● ACTIVITY
Nothing beyond the line containing "We display cut, a" should be printed; print each line exactly from the first line of the listing below through it.

● GIVEN DATA
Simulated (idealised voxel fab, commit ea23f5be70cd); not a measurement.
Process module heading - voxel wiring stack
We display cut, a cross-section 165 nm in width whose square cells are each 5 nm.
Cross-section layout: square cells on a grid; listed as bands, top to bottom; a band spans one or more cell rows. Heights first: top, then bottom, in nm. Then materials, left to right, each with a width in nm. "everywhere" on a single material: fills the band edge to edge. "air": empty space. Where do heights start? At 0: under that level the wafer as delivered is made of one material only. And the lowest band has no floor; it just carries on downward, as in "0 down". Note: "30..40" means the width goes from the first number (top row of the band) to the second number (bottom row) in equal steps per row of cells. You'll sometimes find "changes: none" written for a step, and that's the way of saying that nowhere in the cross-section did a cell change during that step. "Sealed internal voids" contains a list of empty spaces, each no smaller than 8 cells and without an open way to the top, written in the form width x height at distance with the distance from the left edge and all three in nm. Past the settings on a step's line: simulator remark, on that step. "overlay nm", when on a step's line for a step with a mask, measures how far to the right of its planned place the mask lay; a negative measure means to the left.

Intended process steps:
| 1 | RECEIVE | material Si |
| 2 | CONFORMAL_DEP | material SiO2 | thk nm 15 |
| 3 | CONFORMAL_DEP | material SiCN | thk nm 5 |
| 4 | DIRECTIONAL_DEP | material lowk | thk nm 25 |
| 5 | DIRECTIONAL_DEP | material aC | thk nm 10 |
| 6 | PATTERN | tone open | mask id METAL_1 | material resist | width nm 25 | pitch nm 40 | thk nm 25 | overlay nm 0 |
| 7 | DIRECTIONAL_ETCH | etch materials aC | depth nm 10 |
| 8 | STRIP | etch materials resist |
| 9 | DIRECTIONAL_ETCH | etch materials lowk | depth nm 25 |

● RESULT
Simulated (idealised voxel fab, commit ea23f5be70cd); not a measurement.
Process module heading - voxel wiring stack
We display cut, a cross-section 165 nm in width whose square cells are each 5 nm.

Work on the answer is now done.